• **Data for review**
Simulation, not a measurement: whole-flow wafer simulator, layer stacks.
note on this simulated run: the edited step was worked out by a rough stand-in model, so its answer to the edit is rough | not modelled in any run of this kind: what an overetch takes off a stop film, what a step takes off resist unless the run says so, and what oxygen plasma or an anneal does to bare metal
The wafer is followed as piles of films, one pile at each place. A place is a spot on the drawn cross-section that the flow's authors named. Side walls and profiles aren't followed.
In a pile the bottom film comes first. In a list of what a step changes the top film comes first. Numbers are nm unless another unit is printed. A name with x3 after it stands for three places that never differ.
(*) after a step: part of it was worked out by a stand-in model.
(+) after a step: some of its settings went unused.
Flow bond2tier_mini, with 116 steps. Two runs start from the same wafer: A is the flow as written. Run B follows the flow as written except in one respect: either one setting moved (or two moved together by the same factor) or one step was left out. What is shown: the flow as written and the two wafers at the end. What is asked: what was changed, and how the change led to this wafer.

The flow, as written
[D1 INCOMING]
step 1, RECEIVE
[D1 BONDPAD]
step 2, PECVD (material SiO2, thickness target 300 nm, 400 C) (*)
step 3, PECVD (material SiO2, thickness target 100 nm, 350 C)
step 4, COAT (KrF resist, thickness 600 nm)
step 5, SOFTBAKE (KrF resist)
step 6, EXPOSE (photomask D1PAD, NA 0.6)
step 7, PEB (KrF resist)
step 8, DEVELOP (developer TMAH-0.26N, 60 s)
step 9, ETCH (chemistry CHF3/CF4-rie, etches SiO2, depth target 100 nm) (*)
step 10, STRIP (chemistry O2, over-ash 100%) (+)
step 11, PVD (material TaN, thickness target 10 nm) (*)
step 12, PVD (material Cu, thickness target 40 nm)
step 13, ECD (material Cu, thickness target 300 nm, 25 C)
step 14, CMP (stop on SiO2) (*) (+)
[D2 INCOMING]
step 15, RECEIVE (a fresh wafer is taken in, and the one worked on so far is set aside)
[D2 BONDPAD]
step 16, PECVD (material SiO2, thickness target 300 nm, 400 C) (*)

• **Requirement**
Output should match, line for line, the stretch of the material above from the line holding "step 3, PECVD" through the line holding "[D2 BONDPAD]".

• **Answer box**
step 3, PECVD (material SiO2, thickness target 100 nm, 350 C)
step 4, COAT (KrF resist, thickness 600 nm)
step 5, SOFTBAKE (KrF resist)
step 6, EXPOSE (photomask D1PAD, NA 0.6)
step 7, PEB (KrF resist)
step 8, DEVELOP (developer TMAH-0.26N, 60 s)
step 9, ETCH (chemistry CHF3/CF4-rie, etches SiO2, depth target 100 nm) (*)
step 10, STRIP (chemistry O2, over-ash 100%) (+)
step 11, PVD (material TaN, thickness target 10 nm) (*)
step 12, PVD (material Cu, thickness target 40 nm)
step 13, ECD (material Cu, thickness target 300 nm, 25 C)
step 14, CMP (stop on SiO2) (*) (+)
[D2 INCOMING]
step 15, RECEIVE (a fresh wafer is taken in, and the one worked on so far is set aside)
[D2 BONDPAD]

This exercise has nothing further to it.